▸ **REQUIREMENT**: Word for word, copy out the records given below.

▸ **DATA SECTION**:
----------------------------------------

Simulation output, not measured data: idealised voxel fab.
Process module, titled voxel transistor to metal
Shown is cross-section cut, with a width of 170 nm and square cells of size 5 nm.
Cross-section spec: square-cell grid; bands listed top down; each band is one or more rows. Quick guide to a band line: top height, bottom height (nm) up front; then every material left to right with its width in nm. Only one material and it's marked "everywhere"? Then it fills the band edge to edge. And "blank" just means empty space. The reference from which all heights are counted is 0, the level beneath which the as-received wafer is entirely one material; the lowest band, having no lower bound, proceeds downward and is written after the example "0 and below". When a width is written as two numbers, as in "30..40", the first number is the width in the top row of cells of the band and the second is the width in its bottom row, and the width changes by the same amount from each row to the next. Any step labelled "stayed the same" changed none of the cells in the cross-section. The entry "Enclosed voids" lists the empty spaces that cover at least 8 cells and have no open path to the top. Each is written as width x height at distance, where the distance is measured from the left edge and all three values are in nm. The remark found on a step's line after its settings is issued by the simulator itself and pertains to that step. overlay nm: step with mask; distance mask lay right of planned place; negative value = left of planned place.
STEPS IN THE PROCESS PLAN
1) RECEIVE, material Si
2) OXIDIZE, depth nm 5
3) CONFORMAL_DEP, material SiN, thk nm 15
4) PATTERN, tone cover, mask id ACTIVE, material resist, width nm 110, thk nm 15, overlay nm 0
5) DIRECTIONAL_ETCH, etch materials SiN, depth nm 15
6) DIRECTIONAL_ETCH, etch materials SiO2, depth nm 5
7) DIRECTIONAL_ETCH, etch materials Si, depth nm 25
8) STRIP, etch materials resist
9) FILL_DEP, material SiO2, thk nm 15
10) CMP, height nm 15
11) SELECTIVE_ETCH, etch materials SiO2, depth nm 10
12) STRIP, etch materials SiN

----------------------------------------

▸ **ANSWER SPACE**:
Simulation output, not measured data: idealised voxel fab.
Process module, titled voxel transistor to metal
Shown is cross-section cut, with a width of 170 nm and square cells of size 5 nm.
Cross-section spec: square-cell grid; bands listed top down; each band is one or more rows. Quick guide to a band line: top height, bottom height (nm) up front; then every material left to right with its width in nm. Only one material and it's marked "everywhere"? Then it fills the band edge to edge. And "blank" just means empty space. The reference from which all heights are counted is 0, the level beneath which the as-received wafer is entirely one material; the lowest band, having no lower bound, proceeds downward and is written after the example "0 and below". When a width is written as two numbers, as in "30..40", the first number is the width in the top row of cells of the band and the second is the width in its bottom row, and the width changes by the same amount from each row to the next. Any step labelled "stayed the same" changed none of the cells in the cross-section. The entry "Enclosed voids" lists the empty spaces that cover at least 8 cells and have no open path to the top. Each is written as width x height at distance, where the distance is measured from the left edge and all three values are in nm. The remark found on a step's line after its settings is issued by the simulator itself and pertains to that step. overlay nm: step with mask; distance mask lay right of planned place; negative value = left of planned place.
STEPS IN THE PROCESS PLAN
1) RECEIVE, material Si
2) OXIDIZE, depth nm 5
3) CONFORMAL_DEP, material SiN, thk nm 15
4) PATTERN, tone cover, mask id ACTIVE, material resist, width nm 110, thk nm 15, overlay nm 0
5) DIRECTIONAL_ETCH, etch materials SiN, depth nm 15
6) DIRECTIONAL_ETCH, etch materials SiO2, depth nm 5
7) DIRECTIONAL_ETCH, etch materials Si, depth nm 25
8) STRIP, etch materials resist
9) FILL_DEP, material SiO2, thk nm 15
10) CMP, height nm 15
11) SELECTIVE_ETCH, etch materials SiO2, depth nm 10
12) STRIP, etch materials SiN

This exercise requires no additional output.